- [Entries shown]:
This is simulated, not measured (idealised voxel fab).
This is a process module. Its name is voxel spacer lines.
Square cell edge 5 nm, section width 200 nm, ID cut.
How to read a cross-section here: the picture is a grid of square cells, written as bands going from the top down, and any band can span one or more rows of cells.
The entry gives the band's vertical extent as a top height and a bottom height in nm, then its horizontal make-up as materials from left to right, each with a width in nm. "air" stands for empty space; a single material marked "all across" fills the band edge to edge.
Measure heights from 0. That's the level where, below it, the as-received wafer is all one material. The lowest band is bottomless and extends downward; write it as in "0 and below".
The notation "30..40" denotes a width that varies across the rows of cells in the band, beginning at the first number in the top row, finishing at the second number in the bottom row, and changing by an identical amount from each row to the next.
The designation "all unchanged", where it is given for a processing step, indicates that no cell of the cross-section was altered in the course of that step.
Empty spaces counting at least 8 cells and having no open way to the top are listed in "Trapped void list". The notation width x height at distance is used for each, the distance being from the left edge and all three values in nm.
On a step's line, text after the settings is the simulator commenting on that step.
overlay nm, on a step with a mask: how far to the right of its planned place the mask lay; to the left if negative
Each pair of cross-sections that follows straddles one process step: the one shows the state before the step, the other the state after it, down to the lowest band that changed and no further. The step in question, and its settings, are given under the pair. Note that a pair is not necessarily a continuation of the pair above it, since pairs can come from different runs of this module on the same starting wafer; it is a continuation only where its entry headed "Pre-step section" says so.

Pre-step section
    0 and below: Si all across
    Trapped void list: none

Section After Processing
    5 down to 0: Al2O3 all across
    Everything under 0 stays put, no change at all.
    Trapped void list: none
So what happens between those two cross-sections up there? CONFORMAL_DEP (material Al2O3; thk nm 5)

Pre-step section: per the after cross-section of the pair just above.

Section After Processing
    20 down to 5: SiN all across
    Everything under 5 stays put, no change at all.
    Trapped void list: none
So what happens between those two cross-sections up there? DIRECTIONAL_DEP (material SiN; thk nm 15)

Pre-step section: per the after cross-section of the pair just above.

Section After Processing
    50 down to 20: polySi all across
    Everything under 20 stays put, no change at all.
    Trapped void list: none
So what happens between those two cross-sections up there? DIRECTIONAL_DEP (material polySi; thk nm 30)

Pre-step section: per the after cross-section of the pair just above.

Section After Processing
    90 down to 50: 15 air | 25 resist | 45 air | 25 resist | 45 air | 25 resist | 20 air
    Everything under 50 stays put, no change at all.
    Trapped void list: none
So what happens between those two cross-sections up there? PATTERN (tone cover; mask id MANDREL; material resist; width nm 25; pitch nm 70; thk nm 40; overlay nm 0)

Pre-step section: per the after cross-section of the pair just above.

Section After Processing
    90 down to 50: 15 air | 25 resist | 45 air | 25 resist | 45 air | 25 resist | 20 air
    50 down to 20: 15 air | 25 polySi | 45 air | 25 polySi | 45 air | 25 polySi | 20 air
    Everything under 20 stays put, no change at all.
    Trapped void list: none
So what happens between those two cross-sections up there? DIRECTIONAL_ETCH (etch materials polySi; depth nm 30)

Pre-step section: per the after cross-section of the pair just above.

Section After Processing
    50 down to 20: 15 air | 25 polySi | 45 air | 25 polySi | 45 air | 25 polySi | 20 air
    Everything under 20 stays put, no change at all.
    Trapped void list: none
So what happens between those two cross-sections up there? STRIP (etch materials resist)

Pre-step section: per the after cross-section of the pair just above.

- [Requirement]: Copy exactly the lines that run from the first line of the data to the line containing "The entry gives", please, with both ends included and nothing else.

- [Response area]:
This is simulated, not measured (idealised voxel fab).
This is a process module. Its name is voxel spacer lines.
Square cell edge 5 nm, section width 200 nm, ID cut.
How to read a cross-section here: the picture is a grid of square cells, written as bands going from the top down, and any band can span one or more rows of cells.
The entry gives the band's vertical extent as a top height and a bottom height in nm, then its horizontal make-up as materials from left to right, each with a width in nm. "air" stands for empty space; a single material marked "all across" fills the band edge to edge.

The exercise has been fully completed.